Brief
When the line containing "3. SUSPECTS, AND WHAT RULES EACH OUT" is found in the data below, copy it and each line after it through the line containing "Counting: a tool", exactly and with no others.

Given information
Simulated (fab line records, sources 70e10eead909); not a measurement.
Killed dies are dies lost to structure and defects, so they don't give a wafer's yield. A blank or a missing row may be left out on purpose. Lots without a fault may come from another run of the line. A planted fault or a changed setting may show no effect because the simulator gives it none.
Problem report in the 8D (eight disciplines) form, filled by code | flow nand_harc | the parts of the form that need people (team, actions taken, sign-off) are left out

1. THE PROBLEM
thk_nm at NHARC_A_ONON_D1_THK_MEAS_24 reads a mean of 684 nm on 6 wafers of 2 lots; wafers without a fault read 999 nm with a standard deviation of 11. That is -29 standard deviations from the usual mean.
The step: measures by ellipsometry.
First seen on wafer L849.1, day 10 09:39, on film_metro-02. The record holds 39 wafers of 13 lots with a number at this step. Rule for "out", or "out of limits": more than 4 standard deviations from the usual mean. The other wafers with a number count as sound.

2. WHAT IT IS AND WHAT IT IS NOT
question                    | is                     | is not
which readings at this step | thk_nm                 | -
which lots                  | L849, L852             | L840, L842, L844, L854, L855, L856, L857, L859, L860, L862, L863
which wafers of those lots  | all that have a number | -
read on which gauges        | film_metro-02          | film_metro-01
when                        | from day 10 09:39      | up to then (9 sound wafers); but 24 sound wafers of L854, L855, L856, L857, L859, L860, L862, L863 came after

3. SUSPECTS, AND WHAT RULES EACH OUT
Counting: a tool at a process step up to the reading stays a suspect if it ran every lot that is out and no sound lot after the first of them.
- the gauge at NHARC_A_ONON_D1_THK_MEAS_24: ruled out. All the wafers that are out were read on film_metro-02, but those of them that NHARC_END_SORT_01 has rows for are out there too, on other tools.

Answer area
3. SUSPECTS, AND WHAT RULES EACH OUT
Counting: a tool at a process step up to the reading stays a suspect if it ran every lot that is out and no sound lot after the first of them.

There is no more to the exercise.